*RECORD EXCERPTS*:
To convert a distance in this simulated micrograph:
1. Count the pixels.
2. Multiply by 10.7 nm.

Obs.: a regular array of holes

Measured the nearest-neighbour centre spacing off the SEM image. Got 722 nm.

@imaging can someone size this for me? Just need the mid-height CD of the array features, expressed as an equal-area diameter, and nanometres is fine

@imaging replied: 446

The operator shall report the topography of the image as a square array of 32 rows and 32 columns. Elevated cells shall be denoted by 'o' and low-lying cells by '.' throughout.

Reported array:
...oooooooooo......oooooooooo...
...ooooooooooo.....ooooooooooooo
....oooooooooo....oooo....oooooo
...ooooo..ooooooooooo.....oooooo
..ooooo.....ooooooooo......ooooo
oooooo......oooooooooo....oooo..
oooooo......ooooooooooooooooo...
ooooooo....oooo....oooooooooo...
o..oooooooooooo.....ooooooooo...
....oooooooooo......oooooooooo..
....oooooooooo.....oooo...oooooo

*ACTIVITY*:
Print out the entire listing above without any change.

*ANSWER BOX*:
To convert a distance in this simulated micrograph:
1. Count the pixels.
2. Multiply by 10.7 nm.

Obs.: a regular array of holes

Measured the nearest-neighbour centre spacing off the SEM image. Got 722 nm.

@imaging can someone size this for me? Just need the mid-height CD of the array features, expressed as an equal-area diameter, and nanometres is fine

@imaging replied: 446

The operator shall report the topography of the image as a square array of 32 rows and 32 columns. Elevated cells shall be denoted by 'o' and low-lying cells by '.' throughout.

Reported array:
...oooooooooo......oooooooooo...
...ooooooooooo.....ooooooooooooo
....oooooooooo....oooo....oooooo
...ooooo..ooooooooooo.....oooooo
..ooooo.....ooooooooo......ooooo
oooooo......oooooooooo....oooo..
oooooo......ooooooooooooooooo...
ooooooo....oooo....oooooooooo...
o..oooooooooooo.....ooooooooo...
....oooooooooo......oooooooooo..
....oooooooooo.....oooo...oooooo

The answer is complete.